Work request =>
Print out the complete set of records below, exactly as they read.

Excerpted data =>
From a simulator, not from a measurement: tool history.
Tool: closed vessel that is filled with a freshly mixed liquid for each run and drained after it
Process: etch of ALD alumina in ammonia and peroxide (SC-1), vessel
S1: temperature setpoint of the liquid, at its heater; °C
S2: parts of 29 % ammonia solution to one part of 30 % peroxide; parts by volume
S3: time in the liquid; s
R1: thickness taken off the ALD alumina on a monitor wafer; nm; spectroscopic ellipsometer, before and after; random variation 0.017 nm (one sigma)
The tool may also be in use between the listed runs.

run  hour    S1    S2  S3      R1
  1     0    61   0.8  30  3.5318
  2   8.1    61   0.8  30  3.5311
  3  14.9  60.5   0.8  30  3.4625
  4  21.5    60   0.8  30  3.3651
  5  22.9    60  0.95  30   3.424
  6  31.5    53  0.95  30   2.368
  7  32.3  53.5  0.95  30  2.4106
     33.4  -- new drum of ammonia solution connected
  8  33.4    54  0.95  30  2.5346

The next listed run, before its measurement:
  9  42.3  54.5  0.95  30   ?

Response box =>
From a simulator, not from a measurement: tool history.
Tool: closed vessel that is filled with a freshly mixed liquid for each run and drained after it
Process: etch of ALD alumina in ammonia and peroxide (SC-1), vessel
S1: temperature setpoint of the liquid, at its heater; °C
S2: parts of 29 % ammonia solution to one part of 30 % peroxide; parts by volume
S3: time in the liquid; s
R1: thickness taken off the ALD alumina on a monitor wafer; nm; spectroscopic ellipsometer, before and after; random variation 0.017 nm (one sigma)
The tool may also be in use between the listed runs.

run  hour    S1    S2  S3      R1
  1     0    61   0.8  30  3.5318
  2   8.1    61   0.8  30  3.5311
  3  14.9  60.5   0.8  30  3.4625
  4  21.5    60   0.8  30  3.3651
  5  22.9    60  0.95  30   3.424
  6  31.5    53  0.95  30   2.368
  7  32.3  53.5  0.95  30  2.4106
     33.4  -- new drum of ammonia solution connected
  8  33.4    54  0.95  30  2.5346

The next listed run, before its measurement:
  9  42.3  54.5  0.95  30   ?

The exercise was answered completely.